________

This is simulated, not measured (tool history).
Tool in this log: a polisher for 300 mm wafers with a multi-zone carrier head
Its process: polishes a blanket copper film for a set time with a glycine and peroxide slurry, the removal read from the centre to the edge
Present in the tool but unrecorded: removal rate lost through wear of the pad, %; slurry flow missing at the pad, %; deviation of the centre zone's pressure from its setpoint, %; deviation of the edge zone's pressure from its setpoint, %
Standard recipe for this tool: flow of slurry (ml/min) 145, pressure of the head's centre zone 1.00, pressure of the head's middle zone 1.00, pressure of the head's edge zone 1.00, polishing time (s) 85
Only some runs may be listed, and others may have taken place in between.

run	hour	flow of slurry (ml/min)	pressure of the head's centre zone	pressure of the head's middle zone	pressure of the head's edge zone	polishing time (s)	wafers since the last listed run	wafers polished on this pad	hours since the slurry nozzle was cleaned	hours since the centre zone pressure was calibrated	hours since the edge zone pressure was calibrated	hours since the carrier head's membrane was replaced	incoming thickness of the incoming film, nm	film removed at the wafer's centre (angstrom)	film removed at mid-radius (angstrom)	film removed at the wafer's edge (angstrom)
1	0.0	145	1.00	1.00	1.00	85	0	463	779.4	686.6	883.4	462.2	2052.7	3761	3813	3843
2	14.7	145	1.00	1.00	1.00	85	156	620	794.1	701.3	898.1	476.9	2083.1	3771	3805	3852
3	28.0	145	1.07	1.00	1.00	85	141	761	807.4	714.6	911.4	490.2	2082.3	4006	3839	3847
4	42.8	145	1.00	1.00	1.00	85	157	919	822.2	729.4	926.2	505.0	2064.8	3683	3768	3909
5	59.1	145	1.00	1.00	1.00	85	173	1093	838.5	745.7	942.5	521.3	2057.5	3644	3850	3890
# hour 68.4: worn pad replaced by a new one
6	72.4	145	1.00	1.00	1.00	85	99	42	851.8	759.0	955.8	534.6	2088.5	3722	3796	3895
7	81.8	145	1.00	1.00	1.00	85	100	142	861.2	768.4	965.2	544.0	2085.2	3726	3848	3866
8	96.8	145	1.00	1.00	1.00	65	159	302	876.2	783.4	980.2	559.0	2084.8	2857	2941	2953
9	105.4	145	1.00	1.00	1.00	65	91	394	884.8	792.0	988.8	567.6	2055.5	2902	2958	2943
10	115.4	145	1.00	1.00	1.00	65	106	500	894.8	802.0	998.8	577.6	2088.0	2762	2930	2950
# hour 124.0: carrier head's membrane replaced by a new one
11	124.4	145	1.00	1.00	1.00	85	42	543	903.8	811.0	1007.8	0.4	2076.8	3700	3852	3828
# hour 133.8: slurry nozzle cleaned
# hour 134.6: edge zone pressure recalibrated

________

> **Activity**:
Could you transcribe the entries above word for word, from the line with "Present in the" down to the line with "# hour 124.0: carrier", keeping both?

> **Response area**:
Present in the tool but unrecorded: removal rate lost through wear of the pad, %; slurry flow missing at the pad, %; deviation of the centre zone's pressure from its setpoint, %; deviation of the edge zone's pressure from its setpoint, %
Standard recipe for this tool: flow of slurry (ml/min) 145, pressure of the head's centre zone 1.00, pressure of the head's middle zone 1.00, pressure of the head's edge zone 1.00, polishing time (s) 85
Only some runs may be listed, and others may have taken place in between.

run	hour	flow of slurry (ml/min)	pressure of the head's centre zone	pressure of the head's middle zone	pressure of the head's edge zone	polishing time (s)	wafers since the last listed run	wafers polished on this pad	hours since the slurry nozzle was cleaned	hours since the centre zone pressure was calibrated	hours since the edge zone pressure was calibrated	hours since the carrier head's membrane was replaced	incoming thickness of the incoming film, nm	film removed at the wafer's centre (angstrom)	film removed at mid-radius (angstrom)	film removed at the wafer's edge (angstrom)
1	0.0	145	1.00	1.00	1.00	85	0	463	779.4	686.6	883.4	462.2	2052.7	3761	3813	3843
2	14.7	145	1.00	1.00	1.00	85	156	620	794.1	701.3	898.1	476.9	2083.1	3771	3805	3852
3	28.0	145	1.07	1.00	1.00	85	141	761	807.4	714.6	911.4	490.2	2082.3	4006	3839	3847
4	42.8	145	1.00	1.00	1.00	85	157	919	822.2	729.4	926.2	505.0	2064.8	3683	3768	3909
5	59.1	145	1.00	1.00	1.00	85	173	1093	838.5	745.7	942.5	521.3	2057.5	3644	3850	3890
# hour 68.4: worn pad replaced by a new one
6	72.4	145	1.00	1.00	1.00	85	99	42	851.8	759.0	955.8	534.6	2088.5	3722	3796	3895
7	81.8	145	1.00	1.00	1.00	85	100	142	861.2	768.4	965.2	544.0	2085.2	3726	3848	3866
8	96.8	145	1.00	1.00	1.00	65	159	302	876.2	783.4	980.2	559.0	2084.8	2857	2941	2953
9	105.4	145	1.00	1.00	1.00	65	91	394	884.8	792.0	988.8	567.6	2055.5	2902	2958	2943
10	115.4	145	1.00	1.00	1.00	65	106	500	894.8	802.0	998.8	577.6	2088.0	2762	2930	2950
# hour 124.0: carrier head's membrane replaced by a new one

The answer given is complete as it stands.